- _Requirement_: Each line from the start of the entries through the line that contains "All sizes in pixels." should be output exactly, please.

- _Dataset excerpts_:
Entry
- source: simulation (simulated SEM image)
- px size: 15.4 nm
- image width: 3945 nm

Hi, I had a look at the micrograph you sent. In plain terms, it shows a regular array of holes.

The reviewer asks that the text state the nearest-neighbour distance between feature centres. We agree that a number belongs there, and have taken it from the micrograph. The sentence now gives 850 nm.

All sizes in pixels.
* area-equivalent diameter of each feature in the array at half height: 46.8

- _Task output_:
Entry
- source: simulation (simulated SEM image)
- px size: 15.4 nm
- image width: 3945 nm

Hi, I had a look at the micrograph you sent. In plain terms, it shows a regular array of holes.

The reviewer asks that the text state the nearest-neighbour distance between feature centres. We agree that a number belongs there, and have taken it from the micrograph. The sentence now gives 850 nm.

All sizes in pixels.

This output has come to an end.